=== Provided material ===
....
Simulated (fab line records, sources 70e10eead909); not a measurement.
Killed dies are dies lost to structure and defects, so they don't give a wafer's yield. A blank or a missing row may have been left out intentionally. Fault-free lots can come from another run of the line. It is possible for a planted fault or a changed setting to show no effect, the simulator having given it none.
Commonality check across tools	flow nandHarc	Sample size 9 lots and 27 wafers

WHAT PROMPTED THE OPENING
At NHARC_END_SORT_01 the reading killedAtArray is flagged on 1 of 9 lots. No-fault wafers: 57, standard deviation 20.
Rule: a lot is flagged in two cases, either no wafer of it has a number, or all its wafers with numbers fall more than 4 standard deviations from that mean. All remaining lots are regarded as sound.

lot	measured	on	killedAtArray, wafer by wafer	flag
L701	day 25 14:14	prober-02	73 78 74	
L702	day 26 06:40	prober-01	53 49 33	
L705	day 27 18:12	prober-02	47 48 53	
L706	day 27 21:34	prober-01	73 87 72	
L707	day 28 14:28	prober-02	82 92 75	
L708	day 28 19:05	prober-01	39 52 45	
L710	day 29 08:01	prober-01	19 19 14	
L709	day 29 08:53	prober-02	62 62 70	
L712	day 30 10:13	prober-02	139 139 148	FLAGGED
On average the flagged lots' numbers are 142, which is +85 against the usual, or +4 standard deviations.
....

The entries above are to be retyped exactly.

Simulated (fab line records, sources 70e10eead909); not a measurement.
Killed dies are dies lost to structure and defects, so they don't give a wafer's yield. A blank or a missing row may have been left out intentionally. Fault-free lots can come from another run of the line. It is possible for a planted fault or a changed setting to show no effect, the simulator having given it none.
Commonality check across tools	flow nandHarc	Sample size 9 lots and 27 wafers

WHAT PROMPTED THE OPENING
At NHARC_END_SORT_01 the reading killedAtArray is flagged on 1 of 9 lots. No-fault wafers: 57, standard deviation 20.
Rule: a lot is flagged in two cases, either no wafer of it has a number, or all its wafers with numbers fall more than 4 standard deviations from that mean. All remaining lots are regarded as sound.

lot	measured	on	killedAtArray, wafer by wafer	flag
L701	day 25 14:14	prober-02	73 78 74	
L702	day 26 06:40	prober-01	53 49 33	
L705	day 27 18:12	prober-02	47 48 53	
L706	day 27 21:34	prober-01	73 87 72	
L707	day 28 14:28	prober-02	82 92 75	
L708	day 28 19:05	prober-01	39 52 45	
L710	day 29 08:01	prober-01	19 19 14	
L709	day 29 08:53	prober-02	62 62 70	
L712	day 30 10:13	prober-02	139 139 148	FLAGGED
On average the flagged lots' numbers are 142, which is +85 against the usual, or +4 standard deviations.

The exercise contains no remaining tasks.